* [PROVIDED RECORDS]
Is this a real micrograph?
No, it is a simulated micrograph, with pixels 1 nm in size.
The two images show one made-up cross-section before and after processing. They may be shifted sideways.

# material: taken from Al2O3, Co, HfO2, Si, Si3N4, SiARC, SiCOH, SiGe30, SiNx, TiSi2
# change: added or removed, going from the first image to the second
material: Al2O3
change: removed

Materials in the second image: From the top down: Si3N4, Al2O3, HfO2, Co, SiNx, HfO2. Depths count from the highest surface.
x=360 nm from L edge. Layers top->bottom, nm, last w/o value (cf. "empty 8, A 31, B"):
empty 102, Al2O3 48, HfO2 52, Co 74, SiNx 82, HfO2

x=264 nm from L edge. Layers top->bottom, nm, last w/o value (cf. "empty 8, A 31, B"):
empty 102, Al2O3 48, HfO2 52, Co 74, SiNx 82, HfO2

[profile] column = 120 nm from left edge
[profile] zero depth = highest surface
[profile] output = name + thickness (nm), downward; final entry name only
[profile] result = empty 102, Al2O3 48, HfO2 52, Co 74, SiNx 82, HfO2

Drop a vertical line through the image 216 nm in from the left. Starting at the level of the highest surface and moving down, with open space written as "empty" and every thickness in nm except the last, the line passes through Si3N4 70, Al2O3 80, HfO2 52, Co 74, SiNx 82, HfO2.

* [REQUIREMENT]
Only the lines above starting at the line that holds "[profile] zero depth = highest surface" and ending at the line that holds "[profile] result = empty" are to be repeated, exactly and in full.

* [PROBLEM SOLUTION]
[profile] zero depth = highest surface
[profile] output = name + thickness (nm), downward; final entry name only
[profile] result = empty 102, Al2O3 48, HfO2 52, Co 74, SiNx 82, HfO2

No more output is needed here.